Requirement:
The lines from the start of the listing through the line containing "Not every run" should be printed exactly, and no other lines should be printed.

Data for analysis:
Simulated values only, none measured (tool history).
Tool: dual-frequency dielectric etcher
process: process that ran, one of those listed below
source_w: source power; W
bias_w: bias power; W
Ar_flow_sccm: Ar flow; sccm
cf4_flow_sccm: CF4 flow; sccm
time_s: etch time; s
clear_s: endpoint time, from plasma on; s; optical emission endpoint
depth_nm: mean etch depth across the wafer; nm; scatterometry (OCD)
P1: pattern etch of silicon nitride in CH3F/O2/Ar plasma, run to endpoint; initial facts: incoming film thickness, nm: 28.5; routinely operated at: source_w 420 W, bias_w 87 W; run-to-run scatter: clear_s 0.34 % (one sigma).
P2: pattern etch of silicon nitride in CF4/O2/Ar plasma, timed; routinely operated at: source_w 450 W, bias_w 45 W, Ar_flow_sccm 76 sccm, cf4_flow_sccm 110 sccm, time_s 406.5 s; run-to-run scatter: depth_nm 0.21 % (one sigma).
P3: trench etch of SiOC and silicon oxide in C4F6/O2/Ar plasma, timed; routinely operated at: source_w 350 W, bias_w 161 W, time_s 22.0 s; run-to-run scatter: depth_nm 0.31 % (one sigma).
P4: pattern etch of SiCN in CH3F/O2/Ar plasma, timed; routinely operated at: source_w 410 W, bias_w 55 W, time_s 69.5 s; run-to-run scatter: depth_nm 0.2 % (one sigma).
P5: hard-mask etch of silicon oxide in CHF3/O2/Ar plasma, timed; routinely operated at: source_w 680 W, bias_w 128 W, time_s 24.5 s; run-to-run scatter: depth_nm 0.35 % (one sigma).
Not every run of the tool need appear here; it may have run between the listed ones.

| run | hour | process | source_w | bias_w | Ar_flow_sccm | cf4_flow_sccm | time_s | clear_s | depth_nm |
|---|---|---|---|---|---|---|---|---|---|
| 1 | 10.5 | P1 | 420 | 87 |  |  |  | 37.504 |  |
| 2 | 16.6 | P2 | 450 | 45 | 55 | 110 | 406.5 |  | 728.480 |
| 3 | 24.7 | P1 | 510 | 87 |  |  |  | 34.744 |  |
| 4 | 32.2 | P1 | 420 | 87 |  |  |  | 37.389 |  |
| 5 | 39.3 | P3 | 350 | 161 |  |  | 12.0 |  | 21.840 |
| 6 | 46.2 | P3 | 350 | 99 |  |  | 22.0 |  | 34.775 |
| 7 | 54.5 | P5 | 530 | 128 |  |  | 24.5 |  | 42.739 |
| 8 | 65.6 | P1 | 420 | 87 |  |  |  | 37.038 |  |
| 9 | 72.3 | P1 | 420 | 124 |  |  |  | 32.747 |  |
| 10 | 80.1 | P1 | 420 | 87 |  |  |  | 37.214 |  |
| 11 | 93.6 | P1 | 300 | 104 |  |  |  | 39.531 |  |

Exercise result:
Simulated values only, none measured (tool history).
Tool: dual-frequency dielectric etcher
process: process that ran, one of those listed below
source_w: source power; W
bias_w: bias power; W
Ar_flow_sccm: Ar flow; sccm
cf4_flow_sccm: CF4 flow; sccm
time_s: etch time; s
clear_s: endpoint time, from plasma on; s; optical emission endpoint
depth_nm: mean etch depth across the wafer; nm; scatterometry (OCD)
P1: pattern etch of silicon nitride in CH3F/O2/Ar plasma, run to endpoint; initial facts: incoming film thickness, nm: 28.5; routinely operated at: source_w 420 W, bias_w 87 W; run-to-run scatter: clear_s 0.34 % (one sigma).
P2: pattern etch of silicon nitride in CF4/O2/Ar plasma, timed; routinely operated at: source_w 450 W, bias_w 45 W, Ar_flow_sccm 76 sccm, cf4_flow_sccm 110 sccm, time_s 406.5 s; run-to-run scatter: depth_nm 0.21 % (one sigma).
P3: trench etch of SiOC and silicon oxide in C4F6/O2/Ar plasma, timed; routinely operated at: source_w 350 W, bias_w 161 W, time_s 22.0 s; run-to-run scatter: depth_nm 0.31 % (one sigma).
P4: pattern etch of SiCN in CH3F/O2/Ar plasma, timed; routinely operated at: source_w 410 W, bias_w 55 W, time_s 69.5 s; run-to-run scatter: depth_nm 0.2 % (one sigma).
P5: hard-mask etch of silicon oxide in CHF3/O2/Ar plasma, timed; routinely operated at: source_w 680 W, bias_w 128 W, time_s 24.5 s; run-to-run scatter: depth_nm 0.35 % (one sigma).
Not every run of the tool need appear here; it may have run between the listed ones.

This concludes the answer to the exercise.